ASSIGNMENT: From the first line to the last, write out the material exactly.

RECORD EXCERPTS:
■ ■ ■ ■ ■
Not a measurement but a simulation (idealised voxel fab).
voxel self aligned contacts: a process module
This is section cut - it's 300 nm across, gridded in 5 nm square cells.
■ ■ ■ ■ ■

EXERCISE OUTPUT:
Not a measurement but a simulation (idealised voxel fab).
voxel self aligned contacts: a process module
This is section cut - it's 300 nm across, gridded in 5 nm square cells.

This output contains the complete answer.